** Provided records **
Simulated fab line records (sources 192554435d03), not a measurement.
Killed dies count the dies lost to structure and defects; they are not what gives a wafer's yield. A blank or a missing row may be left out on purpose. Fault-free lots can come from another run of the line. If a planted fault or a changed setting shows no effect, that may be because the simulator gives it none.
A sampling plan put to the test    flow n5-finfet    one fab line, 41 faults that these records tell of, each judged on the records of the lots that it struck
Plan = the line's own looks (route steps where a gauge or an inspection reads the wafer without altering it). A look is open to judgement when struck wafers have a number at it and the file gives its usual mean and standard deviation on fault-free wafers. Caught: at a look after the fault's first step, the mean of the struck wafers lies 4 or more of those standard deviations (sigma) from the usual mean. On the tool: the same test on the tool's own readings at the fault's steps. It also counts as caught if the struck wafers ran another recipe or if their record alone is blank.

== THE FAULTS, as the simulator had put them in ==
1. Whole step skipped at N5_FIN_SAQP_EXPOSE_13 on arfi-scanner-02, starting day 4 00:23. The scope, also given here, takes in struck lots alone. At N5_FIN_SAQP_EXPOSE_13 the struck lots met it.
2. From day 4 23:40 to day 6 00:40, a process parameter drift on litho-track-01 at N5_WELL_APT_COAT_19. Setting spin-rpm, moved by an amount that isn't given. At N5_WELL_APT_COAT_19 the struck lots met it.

** Task item **
Could you write out, exactly as they stand, only the lines above that begin at the line with "Plan = the line's" and stop after the line with "1. Whole step"?

** Response **
Plan = the line's own looks (route steps where a gauge or an inspection reads the wafer without altering it). A look is open to judgement when struck wafers have a number at it and the file gives its usual mean and standard deviation on fault-free wafers. Caught: at a look after the fault's first step, the mean of the struck wafers lies 4 or more of those standard deviations (sigma) from the usual mean. On the tool: the same test on the tool's own readings at the fault's steps. It also counts as caught if the struck wafers ran another recipe or if their record alone is blank.

== THE FAULTS, as the simulator had put them in ==
1. Whole step skipped at N5_FIN_SAQP_EXPOSE_13 on arfi-scanner-02, starting day 4 00:23. The scope, also given here, takes in struck lots alone. At N5_FIN_SAQP_EXPOSE_13 the struck lots met it.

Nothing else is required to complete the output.